Please return each of the entries that follow, unchanged in every word.

• Records supplied:
--------------------------------------------------

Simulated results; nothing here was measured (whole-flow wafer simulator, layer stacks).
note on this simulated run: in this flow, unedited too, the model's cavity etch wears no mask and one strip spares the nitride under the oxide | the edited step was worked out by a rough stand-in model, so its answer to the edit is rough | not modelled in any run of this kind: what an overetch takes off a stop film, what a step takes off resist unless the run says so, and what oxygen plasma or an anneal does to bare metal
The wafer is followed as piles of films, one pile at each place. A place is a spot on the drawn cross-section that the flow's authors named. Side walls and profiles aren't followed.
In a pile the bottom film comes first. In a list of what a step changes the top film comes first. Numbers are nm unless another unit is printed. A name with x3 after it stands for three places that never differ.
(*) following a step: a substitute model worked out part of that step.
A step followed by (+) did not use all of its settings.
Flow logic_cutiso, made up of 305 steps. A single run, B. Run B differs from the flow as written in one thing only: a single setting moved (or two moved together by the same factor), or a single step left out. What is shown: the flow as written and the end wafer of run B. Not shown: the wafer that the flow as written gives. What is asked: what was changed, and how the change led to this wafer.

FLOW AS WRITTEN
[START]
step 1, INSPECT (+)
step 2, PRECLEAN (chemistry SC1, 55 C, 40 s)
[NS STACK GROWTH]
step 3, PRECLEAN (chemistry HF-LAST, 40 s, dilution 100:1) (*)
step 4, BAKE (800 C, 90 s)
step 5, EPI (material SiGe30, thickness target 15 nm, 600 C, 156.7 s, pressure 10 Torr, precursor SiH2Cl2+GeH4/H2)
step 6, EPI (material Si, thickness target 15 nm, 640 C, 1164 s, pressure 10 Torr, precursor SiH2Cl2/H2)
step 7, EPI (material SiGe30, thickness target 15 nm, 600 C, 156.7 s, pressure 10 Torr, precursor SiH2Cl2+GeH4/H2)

--------------------------------------------------

• Exercise solution:
Simulated results; nothing here was measured (whole-flow wafer simulator, layer stacks).
note on this simulated run: in this flow, unedited too, the model's cavity etch wears no mask and one strip spares the nitride under the oxide | the edited step was worked out by a rough stand-in model, so its answer to the edit is rough | not modelled in any run of this kind: what an overetch takes off a stop film, what a step takes off resist unless the run says so, and what oxygen plasma or an anneal does to bare metal
The wafer is followed as piles of films, one pile at each place. A place is a spot on the drawn cross-section that the flow's authors named. Side walls and profiles aren't followed.
In a pile the bottom film comes first. In a list of what a step changes the top film comes first. Numbers are nm unless another unit is printed. A name with x3 after it stands for three places that never differ.
(*) following a step: a substitute model worked out part of that step.
A step followed by (+) did not use all of its settings.
Flow logic_cutiso, made up of 305 steps. A single run, B. Run B differs from the flow as written in one thing only: a single setting moved (or two moved together by the same factor), or a single step left out. What is shown: the flow as written and the end wafer of run B. Not shown: the wafer that the flow as written gives. What is asked: what was changed, and how the change led to this wafer.

FLOW AS WRITTEN
[START]
step 1, INSPECT (+)
step 2, PRECLEAN (chemistry SC1, 55 C, 40 s)
[NS STACK GROWTH]
step 3, PRECLEAN (chemistry HF-LAST, 40 s, dilution 100:1) (*)
step 4, BAKE (800 C, 90 s)
step 5, EPI (material SiGe30, thickness target 15 nm, 600 C, 156.7 s, pressure 10 Torr, precursor SiH2Cl2+GeH4/H2)
step 6, EPI (material Si, thickness target 15 nm, 640 C, 1164 s, pressure 10 Torr, precursor SiH2Cl2/H2)
step 7, EPI (material SiGe30, thickness target 15 nm, 600 C, 156.7 s, pressure 10 Torr, precursor SiH2Cl2+GeH4/H2)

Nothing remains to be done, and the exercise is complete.